Dataset content:
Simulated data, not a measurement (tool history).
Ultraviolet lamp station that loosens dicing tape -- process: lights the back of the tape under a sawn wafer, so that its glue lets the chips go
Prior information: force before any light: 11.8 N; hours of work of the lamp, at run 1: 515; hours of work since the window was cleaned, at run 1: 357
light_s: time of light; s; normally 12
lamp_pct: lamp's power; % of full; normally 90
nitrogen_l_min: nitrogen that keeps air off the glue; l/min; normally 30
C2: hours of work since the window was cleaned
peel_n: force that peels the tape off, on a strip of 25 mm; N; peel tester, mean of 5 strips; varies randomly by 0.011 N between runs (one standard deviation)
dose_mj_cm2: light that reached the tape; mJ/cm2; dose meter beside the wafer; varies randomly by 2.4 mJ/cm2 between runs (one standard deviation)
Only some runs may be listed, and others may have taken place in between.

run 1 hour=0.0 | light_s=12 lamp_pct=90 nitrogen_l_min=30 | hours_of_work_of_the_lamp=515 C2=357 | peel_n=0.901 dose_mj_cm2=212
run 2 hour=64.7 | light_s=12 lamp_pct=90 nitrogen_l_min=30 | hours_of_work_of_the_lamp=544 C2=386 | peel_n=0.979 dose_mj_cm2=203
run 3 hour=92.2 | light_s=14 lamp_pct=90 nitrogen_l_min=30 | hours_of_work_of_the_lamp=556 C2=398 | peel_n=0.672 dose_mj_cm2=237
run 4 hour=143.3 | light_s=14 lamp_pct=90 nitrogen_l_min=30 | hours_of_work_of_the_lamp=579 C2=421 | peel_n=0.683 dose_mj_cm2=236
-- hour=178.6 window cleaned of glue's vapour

Work item: Repeat the material above exactly.

Answer box:
Simulated data, not a measurement (tool history).
Ultraviolet lamp station that loosens dicing tape -- process: lights the back of the tape under a sawn wafer, so that its glue lets the chips go
Prior information: force before any light: 11.8 N; hours of work of the lamp, at run 1: 515; hours of work since the window was cleaned, at run 1: 357
light_s: time of light; s; normally 12
lamp_pct: lamp's power; % of full; normally 90
nitrogen_l_min: nitrogen that keeps air off the glue; l/min; normally 30
C2: hours of work since the window was cleaned
peel_n: force that peels the tape off, on a strip of 25 mm; N; peel tester, mean of 5 strips; varies randomly by 0.011 N between runs (one standard deviation)
dose_mj_cm2: light that reached the tape; mJ/cm2; dose meter beside the wafer; varies randomly by 2.4 mJ/cm2 between runs (one standard deviation)
Only some runs may be listed, and others may have taken place in between.

run 1 hour=0.0 | light_s=12 lamp_pct=90 nitrogen_l_min=30 | hours_of_work_of_the_lamp=515 C2=357 | peel_n=0.901 dose_mj_cm2=212
run 2 hour=64.7 | light_s=12 lamp_pct=90 nitrogen_l_min=30 | hours_of_work_of_the_lamp=544 C2=386 | peel_n=0.979 dose_mj_cm2=203
run 3 hour=92.2 | light_s=14 lamp_pct=90 nitrogen_l_min=30 | hours_of_work_of_the_lamp=556 C2=398 | peel_n=0.672 dose_mj_cm2=237
run 4 hour=143.3 | light_s=14 lamp_pct=90 nitrogen_l_min=30 | hours_of_work_of_the_lamp=579 C2=421 | peel_n=0.683 dose_mj_cm2=236
-- hour=178.6 window cleaned of glue's vapour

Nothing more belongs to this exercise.